- **Brief**: Reproduce the entries so that every line matches the original exactly.

- **Information provided**:
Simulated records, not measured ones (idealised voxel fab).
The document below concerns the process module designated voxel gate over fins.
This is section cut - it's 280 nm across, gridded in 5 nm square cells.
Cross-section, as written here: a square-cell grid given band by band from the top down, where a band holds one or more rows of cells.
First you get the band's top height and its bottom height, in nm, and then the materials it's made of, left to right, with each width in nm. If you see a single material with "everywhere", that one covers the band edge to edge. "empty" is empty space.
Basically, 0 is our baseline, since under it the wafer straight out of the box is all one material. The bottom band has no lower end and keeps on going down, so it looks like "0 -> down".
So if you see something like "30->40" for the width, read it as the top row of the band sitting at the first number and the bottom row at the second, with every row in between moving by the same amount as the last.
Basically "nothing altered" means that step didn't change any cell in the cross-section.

- **Task answer**:
Simulated records, not measured ones (idealised voxel fab).
The document below concerns the process module designated voxel gate over fins.
This is section cut - it's 280 nm across, gridded in 5 nm square cells.
Cross-section, as written here: a square-cell grid given band by band from the top down, where a band holds one or more rows of cells.
First you get the band's top height and its bottom height, in nm, and then the materials it's made of, left to right, with each width in nm. If you see a single material with "everywhere", that one covers the band edge to edge. "empty" is empty space.
Basically, 0 is our baseline, since under it the wafer straight out of the box is all one material. The bottom band has no lower end and keeps on going down, so it looks like "0 -> down".
So if you see something like "30->40" for the width, read it as the top row of the band sitting at the first number and the bottom row at the second, with every row in between moving by the same amount as the last.
Basically "nothing altered" means that step didn't change any cell in the cross-section.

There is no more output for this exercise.